[GIVEN ENTRIES]
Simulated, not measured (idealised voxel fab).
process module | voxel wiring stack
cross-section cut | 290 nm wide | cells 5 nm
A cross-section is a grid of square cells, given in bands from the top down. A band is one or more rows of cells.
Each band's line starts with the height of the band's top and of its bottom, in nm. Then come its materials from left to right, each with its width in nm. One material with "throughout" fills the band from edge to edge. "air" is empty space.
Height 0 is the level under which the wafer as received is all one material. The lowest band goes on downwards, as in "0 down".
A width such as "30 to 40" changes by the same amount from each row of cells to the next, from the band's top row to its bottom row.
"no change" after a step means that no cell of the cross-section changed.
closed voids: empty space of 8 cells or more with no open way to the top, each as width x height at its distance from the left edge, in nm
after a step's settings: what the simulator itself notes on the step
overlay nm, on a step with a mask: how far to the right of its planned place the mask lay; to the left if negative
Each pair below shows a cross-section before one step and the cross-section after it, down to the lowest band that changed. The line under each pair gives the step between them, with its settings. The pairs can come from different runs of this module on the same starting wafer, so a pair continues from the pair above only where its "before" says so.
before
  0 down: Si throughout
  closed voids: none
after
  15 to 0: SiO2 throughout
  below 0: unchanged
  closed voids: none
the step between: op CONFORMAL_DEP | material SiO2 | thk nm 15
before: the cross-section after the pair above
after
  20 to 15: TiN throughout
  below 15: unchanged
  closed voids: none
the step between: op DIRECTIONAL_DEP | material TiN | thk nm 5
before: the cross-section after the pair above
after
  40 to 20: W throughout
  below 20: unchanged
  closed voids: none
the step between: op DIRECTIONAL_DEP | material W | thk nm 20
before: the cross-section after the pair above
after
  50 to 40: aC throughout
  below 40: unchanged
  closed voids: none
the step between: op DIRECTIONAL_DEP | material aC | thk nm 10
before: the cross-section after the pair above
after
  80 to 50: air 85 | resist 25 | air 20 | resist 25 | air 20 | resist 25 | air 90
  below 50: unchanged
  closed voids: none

[ACTION ITEM]
The required output is the stretch of entries above from the line containing "A cross-section is" through the line containing "overlay nm, on", reproduced exactly.

[EXERCISE OUTPUT]
A cross-section is a grid of square cells, given in bands from the top down. A band is one or more rows of cells.
Each band's line starts with the height of the band's top and of its bottom, in nm. Then come its materials from left to right, each with its width in nm. One material with "throughout" fills the band from edge to edge. "air" is empty space.
Height 0 is the level under which the wafer as received is all one material. The lowest band goes on downwards, as in "0 down".
A width such as "30 to 40" changes by the same amount from each row of cells to the next, from the band's top row to its bottom row.
"no change" after a step means that no cell of the cross-section changed.
closed voids: empty space of 8 cells or more with no open way to the top, each as width x height at its distance from the left edge, in nm
after a step's settings: what the simulator itself notes on the step
overlay nm, on a step with a mask: how far to the right of its planned place the mask lay; to the left if negative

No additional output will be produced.